Work request » Nothing in the records may be left out; restate them word for word.

Information given »
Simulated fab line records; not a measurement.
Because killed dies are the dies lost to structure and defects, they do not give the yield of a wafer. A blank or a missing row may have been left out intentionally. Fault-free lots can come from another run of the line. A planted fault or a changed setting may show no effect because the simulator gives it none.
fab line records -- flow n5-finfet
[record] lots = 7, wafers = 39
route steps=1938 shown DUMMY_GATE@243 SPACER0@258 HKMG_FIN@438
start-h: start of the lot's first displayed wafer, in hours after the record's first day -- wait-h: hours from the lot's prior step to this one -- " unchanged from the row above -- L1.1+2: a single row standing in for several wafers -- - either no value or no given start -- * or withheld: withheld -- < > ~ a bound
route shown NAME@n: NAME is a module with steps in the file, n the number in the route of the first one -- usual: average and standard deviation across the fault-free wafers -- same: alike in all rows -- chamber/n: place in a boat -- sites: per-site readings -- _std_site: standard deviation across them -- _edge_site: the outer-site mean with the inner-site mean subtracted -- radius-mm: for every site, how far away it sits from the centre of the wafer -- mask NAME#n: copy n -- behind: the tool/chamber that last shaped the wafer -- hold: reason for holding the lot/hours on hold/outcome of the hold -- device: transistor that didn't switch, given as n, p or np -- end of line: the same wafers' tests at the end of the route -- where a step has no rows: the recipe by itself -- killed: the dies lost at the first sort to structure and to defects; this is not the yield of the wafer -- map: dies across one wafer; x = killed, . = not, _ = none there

Worked solution »
Simulated fab line records; not a measurement.
Because killed dies are the dies lost to structure and defects, they do not give the yield of a wafer. A blank or a missing row may have been left out intentionally. Fault-free lots can come from another run of the line. A planted fault or a changed setting may show no effect because the simulator gives it none.
fab line records -- flow n5-finfet
[record] lots = 7, wafers = 39
route steps=1938 shown DUMMY_GATE@243 SPACER0@258 HKMG_FIN@438
start-h: start of the lot's first displayed wafer, in hours after the record's first day -- wait-h: hours from the lot's prior step to this one -- " unchanged from the row above -- L1.1+2: a single row standing in for several wafers -- - either no value or no given start -- * or withheld: withheld -- < > ~ a bound
route shown NAME@n: NAME is a module with steps in the file, n the number in the route of the first one -- usual: average and standard deviation across the fault-free wafers -- same: alike in all rows -- chamber/n: place in a boat -- sites: per-site readings -- _std_site: standard deviation across them -- _edge_site: the outer-site mean with the inner-site mean subtracted -- radius-mm: for every site, how far away it sits from the centre of the wafer -- mask NAME#n: copy n -- behind: the tool/chamber that last shaped the wafer -- hold: reason for holding the lot/hours on hold/outcome of the hold -- device: transistor that didn't switch, given as n, p or np -- end of line: the same wafers' tests at the end of the route -- where a step has no rows: the recipe by itself -- killed: the dies lost at the first sort to structure and to defects; this is not the yield of the wafer -- map: dies across one wafer; x = killed, . = not, _ = none there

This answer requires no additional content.